# # # #
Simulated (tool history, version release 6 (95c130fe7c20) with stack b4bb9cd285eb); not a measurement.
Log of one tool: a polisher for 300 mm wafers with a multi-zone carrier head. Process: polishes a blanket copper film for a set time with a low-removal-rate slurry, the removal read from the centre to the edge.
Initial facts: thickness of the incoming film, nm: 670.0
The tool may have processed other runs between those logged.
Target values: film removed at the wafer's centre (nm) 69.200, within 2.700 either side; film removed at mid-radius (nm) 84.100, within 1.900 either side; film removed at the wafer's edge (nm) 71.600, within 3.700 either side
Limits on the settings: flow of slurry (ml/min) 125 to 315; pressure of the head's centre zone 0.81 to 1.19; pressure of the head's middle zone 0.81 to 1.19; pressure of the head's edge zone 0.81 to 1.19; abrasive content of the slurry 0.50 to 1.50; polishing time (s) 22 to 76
# # # #

Brief
Reproduce every record above exactly.

Written response
Simulated (tool history, version release 6 (95c130fe7c20) with stack b4bb9cd285eb); not a measurement.
Log of one tool: a polisher for 300 mm wafers with a multi-zone carrier head. Process: polishes a blanket copper film for a set time with a low-removal-rate slurry, the removal read from the centre to the edge.
Initial facts: thickness of the incoming film, nm: 670.0
The tool may have processed other runs between those logged.
Target values: film removed at the wafer's centre (nm) 69.200, within 2.700 either side; film removed at mid-radius (nm) 84.100, within 1.900 either side; film removed at the wafer's edge (nm) 71.600, within 3.700 either side
Limits on the settings: flow of slurry (ml/min) 125 to 315; pressure of the head's centre zone 0.81 to 1.19; pressure of the head's middle zone 0.81 to 1.19; pressure of the head's edge zone 0.81 to 1.19; abrasive content of the slurry 0.50 to 1.50; polishing time (s) 22 to 76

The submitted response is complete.